+--

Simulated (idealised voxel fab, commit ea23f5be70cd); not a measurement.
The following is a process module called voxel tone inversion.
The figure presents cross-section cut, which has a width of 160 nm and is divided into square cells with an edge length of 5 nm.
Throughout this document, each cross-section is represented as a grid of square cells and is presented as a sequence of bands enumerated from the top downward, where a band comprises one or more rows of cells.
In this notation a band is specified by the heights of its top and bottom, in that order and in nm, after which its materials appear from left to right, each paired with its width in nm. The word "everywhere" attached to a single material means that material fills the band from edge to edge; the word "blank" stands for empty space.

+--

### WORK REQUEST
Would you please repeat the whole listing exactly as it is?

### RESULT
Simulated (idealised voxel fab, commit ea23f5be70cd); not a measurement.
The following is a process module called voxel tone inversion.
The figure presents cross-section cut, which has a width of 160 nm and is divided into square cells with an edge length of 5 nm.
Throughout this document, each cross-section is represented as a grid of square cells and is presented as a sequence of bands enumerated from the top downward, where a band comprises one or more rows of cells.
In this notation a band is specified by the heights of its top and bottom, in that order and in nm, after which its materials appear from left to right, each paired with its width in nm. The word "everywhere" attached to a single material means that material fills the band from edge to edge; the word "blank" stands for empty space.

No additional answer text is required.